REQUIRED ACTION » Start at the first line of the material below and retype each line through the one containing "(+) after a", exactly.

★ ★ ★ ★ ★ ★ ★

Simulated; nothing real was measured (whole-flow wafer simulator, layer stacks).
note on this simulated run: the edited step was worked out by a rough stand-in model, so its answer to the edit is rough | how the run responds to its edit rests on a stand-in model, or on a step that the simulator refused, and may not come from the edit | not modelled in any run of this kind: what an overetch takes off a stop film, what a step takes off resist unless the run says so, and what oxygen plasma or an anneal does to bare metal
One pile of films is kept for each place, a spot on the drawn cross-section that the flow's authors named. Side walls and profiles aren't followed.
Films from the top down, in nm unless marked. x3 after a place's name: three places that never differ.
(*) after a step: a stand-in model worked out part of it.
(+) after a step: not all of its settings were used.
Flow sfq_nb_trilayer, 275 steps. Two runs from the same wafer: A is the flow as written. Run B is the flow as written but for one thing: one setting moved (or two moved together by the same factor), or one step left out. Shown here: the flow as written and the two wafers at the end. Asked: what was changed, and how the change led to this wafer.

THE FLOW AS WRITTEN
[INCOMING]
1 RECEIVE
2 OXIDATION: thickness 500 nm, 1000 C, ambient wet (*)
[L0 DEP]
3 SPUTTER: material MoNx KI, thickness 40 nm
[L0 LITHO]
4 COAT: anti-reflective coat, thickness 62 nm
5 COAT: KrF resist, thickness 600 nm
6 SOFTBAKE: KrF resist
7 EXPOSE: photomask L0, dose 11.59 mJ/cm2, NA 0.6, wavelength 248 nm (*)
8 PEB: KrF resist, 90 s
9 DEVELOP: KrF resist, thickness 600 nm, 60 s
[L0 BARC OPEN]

★ ★ ★ ★ ★ ★ ★

RESPONSE AREA »
Simulated; nothing real was measured (whole-flow wafer simulator, layer stacks).
note on this simulated run: the edited step was worked out by a rough stand-in model, so its answer to the edit is rough | how the run responds to its edit rests on a stand-in model, or on a step that the simulator refused, and may not come from the edit | not modelled in any run of this kind: what an overetch takes off a stop film, what a step takes off resist unless the run says so, and what oxygen plasma or an anneal does to bare metal
One pile of films is kept for each place, a spot on the drawn cross-section that the flow's authors named. Side walls and profiles aren't followed.
Films from the top down, in nm unless marked. x3 after a place's name: three places that never differ.
(*) after a step: a stand-in model worked out part of it.
(+) after a step: not all of its settings were used.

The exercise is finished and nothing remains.